# TASK ITEM:
The lines to repeat are those below from the one containing "-- The last" down to the one containing "width nm 20;", both included; reproduce them exactly and nothing else.

Top of LISTED ENTRIES

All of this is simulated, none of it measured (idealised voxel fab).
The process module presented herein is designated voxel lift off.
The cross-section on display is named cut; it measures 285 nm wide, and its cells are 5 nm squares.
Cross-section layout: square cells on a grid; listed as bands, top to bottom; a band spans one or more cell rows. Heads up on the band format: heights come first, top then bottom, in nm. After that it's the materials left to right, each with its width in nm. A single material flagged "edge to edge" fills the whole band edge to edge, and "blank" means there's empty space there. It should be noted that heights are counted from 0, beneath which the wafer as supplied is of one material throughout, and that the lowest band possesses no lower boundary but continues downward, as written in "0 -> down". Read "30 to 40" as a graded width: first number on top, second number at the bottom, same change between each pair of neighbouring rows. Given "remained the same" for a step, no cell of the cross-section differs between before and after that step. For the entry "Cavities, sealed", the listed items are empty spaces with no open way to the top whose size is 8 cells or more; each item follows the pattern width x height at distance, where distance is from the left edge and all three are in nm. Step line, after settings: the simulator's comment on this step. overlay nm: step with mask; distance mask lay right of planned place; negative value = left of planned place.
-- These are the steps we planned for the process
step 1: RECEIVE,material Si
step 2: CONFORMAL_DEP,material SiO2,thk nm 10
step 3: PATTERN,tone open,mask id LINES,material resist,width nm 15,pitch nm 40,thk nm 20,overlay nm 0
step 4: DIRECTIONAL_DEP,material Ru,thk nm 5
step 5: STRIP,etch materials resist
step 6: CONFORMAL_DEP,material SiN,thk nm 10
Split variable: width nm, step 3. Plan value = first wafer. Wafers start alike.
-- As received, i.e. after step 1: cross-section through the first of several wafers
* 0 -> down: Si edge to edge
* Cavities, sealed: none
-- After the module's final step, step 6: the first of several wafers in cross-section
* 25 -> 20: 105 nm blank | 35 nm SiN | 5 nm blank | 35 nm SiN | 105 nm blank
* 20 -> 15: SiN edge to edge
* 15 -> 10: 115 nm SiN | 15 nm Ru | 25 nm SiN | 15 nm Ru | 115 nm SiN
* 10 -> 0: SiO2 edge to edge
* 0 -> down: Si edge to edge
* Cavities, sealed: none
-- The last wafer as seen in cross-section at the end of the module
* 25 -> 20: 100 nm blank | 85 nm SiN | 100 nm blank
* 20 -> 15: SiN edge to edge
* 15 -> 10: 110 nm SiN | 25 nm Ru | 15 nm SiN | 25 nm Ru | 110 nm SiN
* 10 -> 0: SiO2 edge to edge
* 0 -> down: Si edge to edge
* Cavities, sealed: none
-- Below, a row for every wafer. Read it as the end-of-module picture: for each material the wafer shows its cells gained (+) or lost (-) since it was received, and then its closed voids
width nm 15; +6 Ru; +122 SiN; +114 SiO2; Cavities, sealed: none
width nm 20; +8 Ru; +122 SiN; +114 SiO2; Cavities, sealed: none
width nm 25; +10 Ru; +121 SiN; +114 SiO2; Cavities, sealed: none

Bottom of LISTED ENTRIES

# RESULT:
-- The last wafer as seen in cross-section at the end of the module
* 25 -> 20: 100 nm blank | 85 nm SiN | 100 nm blank
* 20 -> 15: SiN edge to edge
* 15 -> 10: 110 nm SiN | 25 nm Ru | 15 nm SiN | 25 nm Ru | 110 nm SiN
* 10 -> 0: SiO2 edge to edge
* 0 -> down: Si edge to edge
* Cavities, sealed: none
-- Below, a row for every wafer. Read it as the end-of-module picture: for each material the wafer shows its cells gained (+) or lost (-) since it was received, and then its closed voids
width nm 15; +6 Ru; +122 SiN; +114 SiO2; Cavities, sealed: none
width nm 20; +8 Ru; +122 SiN; +114 SiO2; Cavities, sealed: none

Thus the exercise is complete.